Starting at the top of the entries below, set down each line exactly as written, and stop after the line containing "Your stack: Si 126, SiNx 42, Al2O3 58, Si".

[Opening Supplied data section]

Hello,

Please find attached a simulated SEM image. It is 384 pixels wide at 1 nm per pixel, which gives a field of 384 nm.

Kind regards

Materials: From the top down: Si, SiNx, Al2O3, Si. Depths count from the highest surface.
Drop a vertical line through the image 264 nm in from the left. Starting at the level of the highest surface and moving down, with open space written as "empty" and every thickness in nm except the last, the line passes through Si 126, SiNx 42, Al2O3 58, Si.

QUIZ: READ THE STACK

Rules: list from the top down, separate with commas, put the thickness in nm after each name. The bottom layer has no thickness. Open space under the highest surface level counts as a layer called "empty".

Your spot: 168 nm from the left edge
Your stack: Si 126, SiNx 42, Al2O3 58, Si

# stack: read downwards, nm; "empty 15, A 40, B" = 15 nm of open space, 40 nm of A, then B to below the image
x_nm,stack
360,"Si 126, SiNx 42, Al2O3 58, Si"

[Closing Supplied data section]

*Task result:*
Hello,

Please find attached a simulated SEM image. It is 384 pixels wide at 1 nm per pixel, which gives a field of 384 nm.

Kind regards

Materials: From the top down: Si, SiNx, Al2O3, Si. Depths count from the highest surface.
Drop a vertical line through the image 264 nm in from the left. Starting at the level of the highest surface and moving down, with open space written as "empty" and every thickness in nm except the last, the line passes through Si 126, SiNx 42, Al2O3 58, Si.

QUIZ: READ THE STACK

Rules: list from the top down, separate with commas, put the thickness in nm after each name. The bottom layer has no thickness. Open space under the highest surface level counts as a layer called "empty".

Your spot: 168 nm from the left edge
Your stack: Si 126, SiNx 42, Al2O3 58, Si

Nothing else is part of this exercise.